**Work item**
Go through the listing below from its first line and repeat each line exactly, ending at the line containing "Killed dies count" and including it.

**Extracted entries**
════════════════

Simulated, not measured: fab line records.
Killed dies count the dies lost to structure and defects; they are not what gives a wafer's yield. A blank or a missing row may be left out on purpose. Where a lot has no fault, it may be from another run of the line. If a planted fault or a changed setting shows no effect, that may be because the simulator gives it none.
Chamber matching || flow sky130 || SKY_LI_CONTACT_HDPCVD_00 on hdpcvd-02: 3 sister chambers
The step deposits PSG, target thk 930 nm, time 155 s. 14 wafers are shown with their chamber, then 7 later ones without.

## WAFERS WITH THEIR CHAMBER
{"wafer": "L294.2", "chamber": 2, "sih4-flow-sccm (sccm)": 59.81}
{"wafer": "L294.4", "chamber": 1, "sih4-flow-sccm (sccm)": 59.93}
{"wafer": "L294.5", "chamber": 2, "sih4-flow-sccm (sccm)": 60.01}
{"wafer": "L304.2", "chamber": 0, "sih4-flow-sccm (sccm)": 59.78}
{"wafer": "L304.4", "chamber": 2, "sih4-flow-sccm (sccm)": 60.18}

════════════════

**Problem solution**
Simulated, not measured: fab line records.
Killed dies count the dies lost to structure and defects; they are not what gives a wafer's yield. A blank or a missing row may be left out on purpose. Where a lot has no fault, it may be from another run of the line. If a planted fault or a changed setting shows no effect, that may be because the simulator gives it none.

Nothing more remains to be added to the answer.